[[ Recorded data, beginning ]]
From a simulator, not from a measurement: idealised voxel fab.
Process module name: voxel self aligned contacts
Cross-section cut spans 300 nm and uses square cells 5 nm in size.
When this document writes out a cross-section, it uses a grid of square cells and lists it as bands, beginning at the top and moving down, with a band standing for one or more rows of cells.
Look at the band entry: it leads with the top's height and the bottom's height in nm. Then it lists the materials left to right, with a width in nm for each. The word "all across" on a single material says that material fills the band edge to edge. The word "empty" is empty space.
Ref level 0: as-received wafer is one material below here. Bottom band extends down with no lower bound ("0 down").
[[ Recorded data, end ]]

# Assignment:
Full transcription, please: every entry, exactly as written.

# Answer space:
From a simulator, not from a measurement: idealised voxel fab.
Process module name: voxel self aligned contacts
Cross-section cut spans 300 nm and uses square cells 5 nm in size.
When this document writes out a cross-section, it uses a grid of square cells and lists it as bands, beginning at the top and moving down, with a band standing for one or more rows of cells.
Look at the band entry: it leads with the top's height and the bottom's height in nm. Then it lists the materials left to right, with a width in nm for each. The word "all across" on a single material says that material fills the band edge to edge. The word "empty" is empty space.
Ref level 0: as-received wafer is one material below here. Bottom band extends down with no lower bound ("0 down").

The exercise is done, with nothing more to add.